- WORK ORDER -
Begin with the first line of the entries below. Copy each line exactly, stopping after the one that contains "quantity,unit,value".

- GIVEN INFORMATION -
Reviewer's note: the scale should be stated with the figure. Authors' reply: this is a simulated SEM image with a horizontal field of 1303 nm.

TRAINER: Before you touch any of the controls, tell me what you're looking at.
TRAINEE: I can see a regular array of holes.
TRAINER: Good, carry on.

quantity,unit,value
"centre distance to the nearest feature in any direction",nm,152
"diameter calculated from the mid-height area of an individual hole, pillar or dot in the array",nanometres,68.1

- YOUR RESPONSE -
Reviewer's note: the scale should be stated with the figure. Authors' reply: this is a simulated SEM image with a horizontal field of 1303 nm.

TRAINER: Before you touch any of the controls, tell me what you're looking at.
TRAINEE: I can see a regular array of holes.
TRAINER: Good, carry on.

quantity,unit,value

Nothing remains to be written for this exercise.